## Assigned task
Every word of the data must be reproduced in your reply exactly.

## Given entries
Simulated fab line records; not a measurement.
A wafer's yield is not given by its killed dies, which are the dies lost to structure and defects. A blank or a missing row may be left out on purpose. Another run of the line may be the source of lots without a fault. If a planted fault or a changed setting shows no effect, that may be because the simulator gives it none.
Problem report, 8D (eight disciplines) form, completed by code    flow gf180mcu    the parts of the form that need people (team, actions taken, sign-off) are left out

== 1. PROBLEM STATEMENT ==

## Task output
Simulated fab line records; not a measurement.
A wafer's yield is not given by its killed dies, which are the dies lost to structure and defects. A blank or a missing row may be left out on purpose. Another run of the line may be the source of lots without a fault. If a planted fault or a changed setting shows no effect, that may be because the simulator gives it none.
Problem report, 8D (eight disciplines) form, completed by code    flow gf180mcu    the parts of the form that need people (team, actions taken, sign-off) are left out

== 1. PROBLEM STATEMENT ==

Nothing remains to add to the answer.